» Requirement:
Every line below between the one holding "You wanted to" and the one holding "quantity,unit,value", inclusive, should be copied exactly, and no other line.

» Given information:
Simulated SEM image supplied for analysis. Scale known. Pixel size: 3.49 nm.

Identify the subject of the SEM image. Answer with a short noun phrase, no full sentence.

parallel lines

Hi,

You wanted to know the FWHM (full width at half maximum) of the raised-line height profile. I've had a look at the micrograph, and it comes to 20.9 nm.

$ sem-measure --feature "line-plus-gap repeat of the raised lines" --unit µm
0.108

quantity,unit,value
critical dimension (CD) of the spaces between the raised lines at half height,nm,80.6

» Your solution:
You wanted to know the FWHM (full width at half maximum) of the raised-line height profile. I've had a look at the micrograph, and it comes to 20.9 nm.

$ sem-measure --feature "line-plus-gap repeat of the raised lines" --unit µm
0.108

quantity,unit,value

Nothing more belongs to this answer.